Extracted information:
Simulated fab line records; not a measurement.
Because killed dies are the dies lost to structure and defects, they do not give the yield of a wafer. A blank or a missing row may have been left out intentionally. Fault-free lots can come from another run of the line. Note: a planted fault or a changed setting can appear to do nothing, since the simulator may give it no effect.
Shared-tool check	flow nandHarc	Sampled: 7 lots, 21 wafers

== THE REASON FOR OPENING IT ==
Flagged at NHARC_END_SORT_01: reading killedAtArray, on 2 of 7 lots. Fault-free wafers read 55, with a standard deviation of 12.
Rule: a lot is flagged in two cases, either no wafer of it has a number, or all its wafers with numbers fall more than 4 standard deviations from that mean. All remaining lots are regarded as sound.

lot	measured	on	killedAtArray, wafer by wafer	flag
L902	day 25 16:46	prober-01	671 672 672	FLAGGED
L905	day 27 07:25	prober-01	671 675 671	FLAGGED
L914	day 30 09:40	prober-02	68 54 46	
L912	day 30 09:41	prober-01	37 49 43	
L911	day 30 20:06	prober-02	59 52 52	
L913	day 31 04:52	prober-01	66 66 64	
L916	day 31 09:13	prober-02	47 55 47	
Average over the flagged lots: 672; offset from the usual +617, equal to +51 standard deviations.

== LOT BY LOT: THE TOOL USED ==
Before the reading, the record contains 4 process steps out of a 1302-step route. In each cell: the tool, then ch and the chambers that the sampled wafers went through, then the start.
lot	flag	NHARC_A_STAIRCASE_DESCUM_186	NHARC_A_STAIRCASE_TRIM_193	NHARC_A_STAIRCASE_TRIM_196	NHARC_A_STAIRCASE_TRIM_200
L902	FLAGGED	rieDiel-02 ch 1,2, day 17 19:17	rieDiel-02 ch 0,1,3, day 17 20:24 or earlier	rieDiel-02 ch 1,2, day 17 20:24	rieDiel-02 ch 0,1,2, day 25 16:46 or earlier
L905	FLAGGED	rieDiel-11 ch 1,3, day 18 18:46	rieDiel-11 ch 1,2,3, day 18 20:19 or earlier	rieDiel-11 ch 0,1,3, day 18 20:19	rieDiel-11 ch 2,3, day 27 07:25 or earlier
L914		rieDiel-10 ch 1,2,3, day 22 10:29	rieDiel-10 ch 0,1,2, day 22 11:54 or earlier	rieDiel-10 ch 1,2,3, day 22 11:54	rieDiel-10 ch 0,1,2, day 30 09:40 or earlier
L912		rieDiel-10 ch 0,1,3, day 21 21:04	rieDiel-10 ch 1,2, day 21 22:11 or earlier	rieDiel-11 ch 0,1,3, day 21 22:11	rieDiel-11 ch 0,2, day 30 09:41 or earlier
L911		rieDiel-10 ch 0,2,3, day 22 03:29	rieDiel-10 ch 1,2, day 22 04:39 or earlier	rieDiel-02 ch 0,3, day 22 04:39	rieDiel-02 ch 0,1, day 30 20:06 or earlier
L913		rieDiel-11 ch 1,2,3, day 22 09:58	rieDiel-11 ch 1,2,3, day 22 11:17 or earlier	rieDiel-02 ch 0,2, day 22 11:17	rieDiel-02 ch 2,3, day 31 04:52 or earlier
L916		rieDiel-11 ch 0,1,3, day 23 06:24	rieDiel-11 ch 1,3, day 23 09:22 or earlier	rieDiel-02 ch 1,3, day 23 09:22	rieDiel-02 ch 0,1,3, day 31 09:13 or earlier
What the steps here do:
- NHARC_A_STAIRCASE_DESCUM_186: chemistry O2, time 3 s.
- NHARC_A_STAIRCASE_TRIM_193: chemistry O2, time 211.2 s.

Action item: Lines to set down from above: the line with "Rule: a lot", the line with "Before the reading, the", and every line between, each exactly as written.

Worked solution:
Rule: a lot is flagged in two cases, either no wafer of it has a number, or all its wafers with numbers fall more than 4 standard deviations from that mean. All remaining lots are regarded as sound.

lot	measured	on	killedAtArray, wafer by wafer	flag
L902	day 25 16:46	prober-01	671 672 672	FLAGGED
L905	day 27 07:25	prober-01	671 675 671	FLAGGED
L914	day 30 09:40	prober-02	68 54 46	
L912	day 30 09:41	prober-01	37 49 43	
L911	day 30 20:06	prober-02	59 52 52	
L913	day 31 04:52	prober-01	66 66 64	
L916	day 31 09:13	prober-02	47 55 47	
Average over the flagged lots: 672; offset from the usual +617, equal to +51 standard deviations.

== LOT BY LOT: THE TOOL USED ==
Before the reading, the record contains 4 process steps out of a 1302-step route. In each cell: the tool, then ch and the chambers that the sampled wafers went through, then the start.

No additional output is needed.